Please output each line of the data exactly as it appears.

Data supplied Start Marker

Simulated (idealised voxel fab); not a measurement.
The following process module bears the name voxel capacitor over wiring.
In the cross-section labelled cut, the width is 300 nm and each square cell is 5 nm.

Data supplied End Marker

Expected answer:
Simulated (idealised voxel fab); not a measurement.
The following process module bears the name voxel capacitor over wiring.
In the cross-section labelled cut, the width is 300 nm and each square cell is 5 nm.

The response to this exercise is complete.